Entries shown:
····················

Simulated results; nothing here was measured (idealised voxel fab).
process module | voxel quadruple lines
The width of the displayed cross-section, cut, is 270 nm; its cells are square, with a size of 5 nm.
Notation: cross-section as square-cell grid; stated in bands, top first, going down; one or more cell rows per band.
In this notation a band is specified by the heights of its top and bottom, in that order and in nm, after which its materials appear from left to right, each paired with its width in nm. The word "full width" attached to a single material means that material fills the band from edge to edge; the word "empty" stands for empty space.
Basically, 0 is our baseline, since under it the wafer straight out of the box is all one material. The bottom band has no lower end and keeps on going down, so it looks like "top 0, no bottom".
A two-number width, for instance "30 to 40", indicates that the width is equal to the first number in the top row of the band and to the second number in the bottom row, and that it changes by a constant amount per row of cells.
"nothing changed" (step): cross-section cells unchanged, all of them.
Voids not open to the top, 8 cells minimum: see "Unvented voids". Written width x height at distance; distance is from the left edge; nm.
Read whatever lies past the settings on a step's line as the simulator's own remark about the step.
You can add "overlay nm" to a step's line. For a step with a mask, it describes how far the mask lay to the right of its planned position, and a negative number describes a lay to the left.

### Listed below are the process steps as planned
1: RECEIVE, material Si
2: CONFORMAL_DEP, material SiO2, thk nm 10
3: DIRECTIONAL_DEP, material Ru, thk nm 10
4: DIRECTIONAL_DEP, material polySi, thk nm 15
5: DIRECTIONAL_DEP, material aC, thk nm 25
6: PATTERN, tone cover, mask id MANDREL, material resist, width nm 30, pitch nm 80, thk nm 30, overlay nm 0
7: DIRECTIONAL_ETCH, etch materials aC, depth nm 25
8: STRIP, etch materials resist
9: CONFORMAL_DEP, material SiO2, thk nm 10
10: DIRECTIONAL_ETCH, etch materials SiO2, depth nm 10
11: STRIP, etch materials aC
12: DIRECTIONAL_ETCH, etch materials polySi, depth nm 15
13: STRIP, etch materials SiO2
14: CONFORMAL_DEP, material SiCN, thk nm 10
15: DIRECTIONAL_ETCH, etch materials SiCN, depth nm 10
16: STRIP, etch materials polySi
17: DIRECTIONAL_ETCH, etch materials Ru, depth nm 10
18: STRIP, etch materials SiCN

····················

Brief:
Out of the listing above, reproduce exactly the lines from the one with "12: DIRECTIONAL_ETCH, etch" up to and including the one with "17: DIRECTIONAL_ETCH, etch".

Exercise result:
12: DIRECTIONAL_ETCH, etch materials polySi, depth nm 15
13: STRIP, etch materials SiO2
14: CONFORMAL_DEP, material SiCN, thk nm 10
15: DIRECTIONAL_ETCH, etch materials SiCN, depth nm 10
16: STRIP, etch materials polySi
17: DIRECTIONAL_ETCH, etch materials Ru, depth nm 10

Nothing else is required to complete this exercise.